→ **Dataset**
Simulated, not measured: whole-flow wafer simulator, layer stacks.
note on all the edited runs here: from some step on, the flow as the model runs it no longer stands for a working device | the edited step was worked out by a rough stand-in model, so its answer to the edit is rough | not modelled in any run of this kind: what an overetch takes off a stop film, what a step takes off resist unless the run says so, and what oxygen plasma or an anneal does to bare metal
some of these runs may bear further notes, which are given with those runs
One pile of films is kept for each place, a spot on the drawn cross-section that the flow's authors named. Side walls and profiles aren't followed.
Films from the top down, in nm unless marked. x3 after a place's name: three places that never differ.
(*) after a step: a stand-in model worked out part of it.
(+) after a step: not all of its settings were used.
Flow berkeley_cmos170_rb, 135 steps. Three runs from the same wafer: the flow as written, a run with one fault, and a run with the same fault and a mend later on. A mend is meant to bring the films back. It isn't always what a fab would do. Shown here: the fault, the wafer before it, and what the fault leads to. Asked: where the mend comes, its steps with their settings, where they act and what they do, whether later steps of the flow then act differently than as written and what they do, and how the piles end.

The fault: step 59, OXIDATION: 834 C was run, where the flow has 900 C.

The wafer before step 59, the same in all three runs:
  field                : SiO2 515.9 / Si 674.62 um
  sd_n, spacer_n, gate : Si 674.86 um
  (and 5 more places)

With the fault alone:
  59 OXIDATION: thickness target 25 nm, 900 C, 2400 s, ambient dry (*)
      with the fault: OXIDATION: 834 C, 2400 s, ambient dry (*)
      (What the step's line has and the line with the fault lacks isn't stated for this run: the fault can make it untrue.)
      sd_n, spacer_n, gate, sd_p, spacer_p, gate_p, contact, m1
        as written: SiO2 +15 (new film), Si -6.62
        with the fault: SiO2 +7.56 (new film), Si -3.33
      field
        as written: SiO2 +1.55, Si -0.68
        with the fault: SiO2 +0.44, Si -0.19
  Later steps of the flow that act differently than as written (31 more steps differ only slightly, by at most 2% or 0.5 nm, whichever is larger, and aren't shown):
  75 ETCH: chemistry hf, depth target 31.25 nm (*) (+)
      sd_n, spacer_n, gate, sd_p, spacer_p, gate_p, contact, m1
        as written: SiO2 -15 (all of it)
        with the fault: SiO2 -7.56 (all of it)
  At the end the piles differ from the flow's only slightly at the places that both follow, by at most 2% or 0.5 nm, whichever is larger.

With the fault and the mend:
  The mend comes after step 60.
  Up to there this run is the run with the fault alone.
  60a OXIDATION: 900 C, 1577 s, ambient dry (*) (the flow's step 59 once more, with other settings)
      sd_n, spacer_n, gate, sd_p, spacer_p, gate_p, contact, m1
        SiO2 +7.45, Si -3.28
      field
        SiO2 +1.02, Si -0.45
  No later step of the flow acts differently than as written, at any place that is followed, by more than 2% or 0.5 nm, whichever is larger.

→ **Assigned task**
Take the listing above and repeat exactly the lines from the one containing "(and 5 more places)" through the one containing "(What the step's", both included.

→ **Answer box**
  (and 5 more places)

With the fault alone:
  59 OXIDATION: thickness target 25 nm, 900 C, 2400 s, ambient dry (*)
      with the fault: OXIDATION: 834 C, 2400 s, ambient dry (*)
      (What the step's line has and the line with the fault lacks isn't stated for this run: the fault can make it untrue.)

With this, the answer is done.